#### DATA
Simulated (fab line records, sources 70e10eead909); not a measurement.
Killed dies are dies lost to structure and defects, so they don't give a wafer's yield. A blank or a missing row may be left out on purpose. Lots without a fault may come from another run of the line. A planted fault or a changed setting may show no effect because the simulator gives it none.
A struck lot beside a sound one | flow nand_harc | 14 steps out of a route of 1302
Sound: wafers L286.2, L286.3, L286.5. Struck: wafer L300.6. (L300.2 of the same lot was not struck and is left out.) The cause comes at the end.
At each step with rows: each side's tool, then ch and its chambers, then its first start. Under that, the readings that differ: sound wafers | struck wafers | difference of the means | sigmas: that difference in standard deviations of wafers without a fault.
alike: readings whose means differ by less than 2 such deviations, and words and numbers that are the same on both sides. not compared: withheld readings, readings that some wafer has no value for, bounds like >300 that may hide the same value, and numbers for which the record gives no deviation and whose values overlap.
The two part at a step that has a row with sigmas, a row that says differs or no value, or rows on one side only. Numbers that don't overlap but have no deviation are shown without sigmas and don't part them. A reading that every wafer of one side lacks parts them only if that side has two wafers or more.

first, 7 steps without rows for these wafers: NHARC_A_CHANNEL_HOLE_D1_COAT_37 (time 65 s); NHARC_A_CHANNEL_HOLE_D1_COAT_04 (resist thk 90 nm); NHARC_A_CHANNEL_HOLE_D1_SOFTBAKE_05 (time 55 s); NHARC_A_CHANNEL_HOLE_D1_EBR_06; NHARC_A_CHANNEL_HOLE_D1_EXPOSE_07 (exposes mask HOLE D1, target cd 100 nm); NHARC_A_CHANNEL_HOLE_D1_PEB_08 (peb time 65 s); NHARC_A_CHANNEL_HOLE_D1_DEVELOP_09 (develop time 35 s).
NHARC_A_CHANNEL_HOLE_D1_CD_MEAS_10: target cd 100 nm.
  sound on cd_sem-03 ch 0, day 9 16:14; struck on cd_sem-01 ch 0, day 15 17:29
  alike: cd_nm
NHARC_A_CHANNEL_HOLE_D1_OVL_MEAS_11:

#### REQUIRED ACTION
Lines to set down from above: the line with "sound on cd_sem-03", the line with "alike: cd_nm", and every line between, each exactly as written.

#### RESPONSE AREA
  sound on cd_sem-03 ch 0, day 9 16:14; struck on cd_sem-01 ch 0, day 15 17:29
  alike: cd_nm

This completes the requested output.